Work instruction: The lines from the start of the records through the one containing "A cross-section is" are to be restated word for word; please include both ends.

Extracted material:
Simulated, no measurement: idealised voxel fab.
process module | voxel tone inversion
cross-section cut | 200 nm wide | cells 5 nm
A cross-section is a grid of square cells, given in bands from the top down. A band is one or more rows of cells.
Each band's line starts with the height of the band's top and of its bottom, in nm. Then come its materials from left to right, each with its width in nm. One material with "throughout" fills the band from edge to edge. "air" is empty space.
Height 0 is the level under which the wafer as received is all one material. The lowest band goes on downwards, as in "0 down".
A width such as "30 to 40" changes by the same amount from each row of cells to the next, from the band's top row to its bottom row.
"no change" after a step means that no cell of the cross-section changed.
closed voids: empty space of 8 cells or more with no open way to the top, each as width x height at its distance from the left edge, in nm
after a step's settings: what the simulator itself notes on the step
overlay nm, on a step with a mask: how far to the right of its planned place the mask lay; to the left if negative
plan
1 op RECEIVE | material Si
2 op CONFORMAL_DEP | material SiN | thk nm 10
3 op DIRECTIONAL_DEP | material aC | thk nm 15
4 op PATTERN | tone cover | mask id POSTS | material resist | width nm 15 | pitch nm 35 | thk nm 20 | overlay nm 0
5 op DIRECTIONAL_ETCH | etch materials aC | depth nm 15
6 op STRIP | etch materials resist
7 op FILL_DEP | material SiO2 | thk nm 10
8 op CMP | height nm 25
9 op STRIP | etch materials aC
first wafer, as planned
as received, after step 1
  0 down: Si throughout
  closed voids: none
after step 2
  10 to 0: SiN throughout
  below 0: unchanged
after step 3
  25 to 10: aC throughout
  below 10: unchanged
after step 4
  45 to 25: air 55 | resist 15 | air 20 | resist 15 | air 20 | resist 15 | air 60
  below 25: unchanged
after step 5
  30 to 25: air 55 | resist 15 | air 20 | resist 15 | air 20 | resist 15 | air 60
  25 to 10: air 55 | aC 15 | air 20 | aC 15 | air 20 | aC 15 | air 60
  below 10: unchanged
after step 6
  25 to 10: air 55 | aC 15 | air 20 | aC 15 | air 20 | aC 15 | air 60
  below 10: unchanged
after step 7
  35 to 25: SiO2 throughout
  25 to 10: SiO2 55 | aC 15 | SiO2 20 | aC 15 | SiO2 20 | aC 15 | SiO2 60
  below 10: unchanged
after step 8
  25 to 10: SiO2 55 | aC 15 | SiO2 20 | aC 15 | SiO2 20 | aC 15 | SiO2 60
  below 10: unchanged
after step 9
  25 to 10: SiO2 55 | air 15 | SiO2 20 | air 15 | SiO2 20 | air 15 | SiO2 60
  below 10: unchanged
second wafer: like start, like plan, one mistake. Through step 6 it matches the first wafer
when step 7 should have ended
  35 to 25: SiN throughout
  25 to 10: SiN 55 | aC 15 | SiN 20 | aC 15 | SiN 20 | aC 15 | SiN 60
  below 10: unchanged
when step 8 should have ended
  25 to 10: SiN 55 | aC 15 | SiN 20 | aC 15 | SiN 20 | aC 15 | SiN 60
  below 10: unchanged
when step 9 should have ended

Response:
Simulated, no measurement: idealised voxel fab.
process module | voxel tone inversion
cross-section cut | 200 nm wide | cells 5 nm
A cross-section is a grid of square cells, given in bands from the top down. A band is one or more rows of cells.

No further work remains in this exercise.